## Work order
Word for word, set down the entries below.

## Information supplied
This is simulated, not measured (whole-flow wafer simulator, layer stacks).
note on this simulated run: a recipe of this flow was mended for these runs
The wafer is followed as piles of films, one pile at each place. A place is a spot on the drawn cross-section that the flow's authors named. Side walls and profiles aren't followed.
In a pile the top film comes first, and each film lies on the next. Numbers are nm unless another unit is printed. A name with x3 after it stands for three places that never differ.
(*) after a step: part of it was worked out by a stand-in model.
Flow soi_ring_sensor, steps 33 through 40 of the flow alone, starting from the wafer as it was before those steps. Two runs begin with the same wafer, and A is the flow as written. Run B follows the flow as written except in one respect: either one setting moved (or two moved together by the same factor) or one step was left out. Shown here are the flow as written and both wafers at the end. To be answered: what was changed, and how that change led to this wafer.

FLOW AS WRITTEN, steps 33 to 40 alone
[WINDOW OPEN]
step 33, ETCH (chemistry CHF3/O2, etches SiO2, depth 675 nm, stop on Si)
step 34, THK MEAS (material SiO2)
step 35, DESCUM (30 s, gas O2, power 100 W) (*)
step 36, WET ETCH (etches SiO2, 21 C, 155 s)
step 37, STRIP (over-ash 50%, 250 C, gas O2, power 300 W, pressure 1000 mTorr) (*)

## Task result
This is simulated, not measured (whole-flow wafer simulator, layer stacks).
note on this simulated run: a recipe of this flow was mended for these runs
The wafer is followed as piles of films, one pile at each place. A place is a spot on the drawn cross-section that the flow's authors named. Side walls and profiles aren't followed.
In a pile the top film comes first, and each film lies on the next. Numbers are nm unless another unit is printed. A name with x3 after it stands for three places that never differ.
(*) after a step: part of it was worked out by a stand-in model.
Flow soi_ring_sensor, steps 33 through 40 of the flow alone, starting from the wafer as it was before those steps. Two runs begin with the same wafer, and A is the flow as written. Run B follows the flow as written except in one respect: either one setting moved (or two moved together by the same factor) or one step was left out. Shown here are the flow as written and both wafers at the end. To be answered: what was changed, and how that change led to this wafer.

FLOW AS WRITTEN, steps 33 to 40 alone
[WINDOW OPEN]
step 33, ETCH (chemistry CHF3/O2, etches SiO2, depth 675 nm, stop on Si)
step 34, THK MEAS (material SiO2)
step 35, DESCUM (30 s, gas O2, power 100 W) (*)
step 36, WET ETCH (etches SiO2, 21 C, 155 s)
step 37, STRIP (over-ash 50%, 250 C, gas O2, power 300 W, pressure 1000 mTorr) (*)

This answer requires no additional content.